▶ _GIVEN INFORMATION_
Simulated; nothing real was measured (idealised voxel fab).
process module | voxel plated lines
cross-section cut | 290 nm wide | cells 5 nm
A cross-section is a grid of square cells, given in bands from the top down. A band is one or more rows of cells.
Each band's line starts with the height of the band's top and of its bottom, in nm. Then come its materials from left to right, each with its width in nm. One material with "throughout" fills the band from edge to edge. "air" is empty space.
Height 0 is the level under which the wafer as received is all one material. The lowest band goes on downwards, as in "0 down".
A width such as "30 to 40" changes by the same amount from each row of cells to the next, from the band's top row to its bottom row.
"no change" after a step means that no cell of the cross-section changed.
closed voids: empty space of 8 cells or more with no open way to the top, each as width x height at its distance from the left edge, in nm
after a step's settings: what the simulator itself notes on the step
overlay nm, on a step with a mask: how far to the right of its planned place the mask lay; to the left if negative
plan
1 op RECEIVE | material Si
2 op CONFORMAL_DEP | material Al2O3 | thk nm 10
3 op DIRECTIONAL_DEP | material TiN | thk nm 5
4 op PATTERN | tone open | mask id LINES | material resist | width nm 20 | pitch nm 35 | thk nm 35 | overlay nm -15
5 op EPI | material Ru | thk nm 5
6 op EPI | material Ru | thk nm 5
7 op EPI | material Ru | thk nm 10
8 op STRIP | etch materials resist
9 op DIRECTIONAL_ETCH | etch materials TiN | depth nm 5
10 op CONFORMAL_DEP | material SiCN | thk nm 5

▶ _EXERCISE_
Output each line exactly, from the first line of the data down to the line that contains "after a step's", both included.

▶ _TASK RESPONSE_
Simulated; nothing real was measured (idealised voxel fab).
process module | voxel plated lines
cross-section cut | 290 nm wide | cells 5 nm
A cross-section is a grid of square cells, given in bands from the top down. A band is one or more rows of cells.
Each band's line starts with the height of the band's top and of its bottom, in nm. Then come its materials from left to right, each with its width in nm. One material with "throughout" fills the band from edge to edge. "air" is empty space.
Height 0 is the level under which the wafer as received is all one material. The lowest band goes on downwards, as in "0 down".
A width such as "30 to 40" changes by the same amount from each row of cells to the next, from the band's top row to its bottom row.
"no change" after a step means that no cell of the cross-section changed.
closed voids: empty space of 8 cells or more with no open way to the top, each as width x height at its distance from the left edge, in nm
after a step's settings: what the simulator itself notes on the step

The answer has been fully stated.